(DATASET EXTRACT)
--
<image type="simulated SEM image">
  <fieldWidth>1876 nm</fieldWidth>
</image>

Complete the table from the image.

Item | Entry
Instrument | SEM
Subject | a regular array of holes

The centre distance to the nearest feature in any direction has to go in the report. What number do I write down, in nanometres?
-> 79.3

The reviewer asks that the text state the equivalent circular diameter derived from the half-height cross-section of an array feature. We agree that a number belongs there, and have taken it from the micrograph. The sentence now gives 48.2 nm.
--

(WORK ORDER) Line by line, transcribe the material above without leaving anything out.

(ANSWER AREA)
<image type="simulated SEM image">
  <fieldWidth>1876 nm</fieldWidth>
</image>

Complete the table from the image.

Item | Entry
Instrument | SEM
Subject | a regular array of holes

The centre distance to the nearest feature in any direction has to go in the report. What number do I write down, in nanometres?
-> 79.3

The reviewer asks that the text state the equivalent circular diameter derived from the half-height cross-section of an array feature. We agree that a number belongs there, and have taken it from the micrograph. The sentence now gives 48.2 nm.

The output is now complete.